**WORK REQUEST:** Each record below has to be printed verbatim.

-.-.-

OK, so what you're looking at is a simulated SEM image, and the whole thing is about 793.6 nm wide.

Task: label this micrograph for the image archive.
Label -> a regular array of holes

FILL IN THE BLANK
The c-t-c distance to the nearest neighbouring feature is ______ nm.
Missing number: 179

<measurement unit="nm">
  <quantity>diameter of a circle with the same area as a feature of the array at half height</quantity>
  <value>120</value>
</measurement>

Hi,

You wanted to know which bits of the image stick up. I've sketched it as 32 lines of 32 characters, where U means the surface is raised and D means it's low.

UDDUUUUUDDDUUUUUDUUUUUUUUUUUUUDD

-.-.-

**EXERCISE SOLUTION:**
OK, so what you're looking at is a simulated SEM image, and the whole thing is about 793.6 nm wide.

Task: label this micrograph for the image archive.
Label -> a regular array of holes

FILL IN THE BLANK
The c-t-c distance to the nearest neighbouring feature is ______ nm.
Missing number: 179

<measurement unit="nm">
  <quantity>diameter of a circle with the same area as a feature of the array at half height</quantity>
  <value>120</value>
</measurement>

Hi,

You wanted to know which bits of the image stick up. I've sketched it as 32 lines of 32 characters, where U means the surface is raised and D means it's low.

UDDUUUUUDDDUUUUUDUUUUUUUUUUUUUDD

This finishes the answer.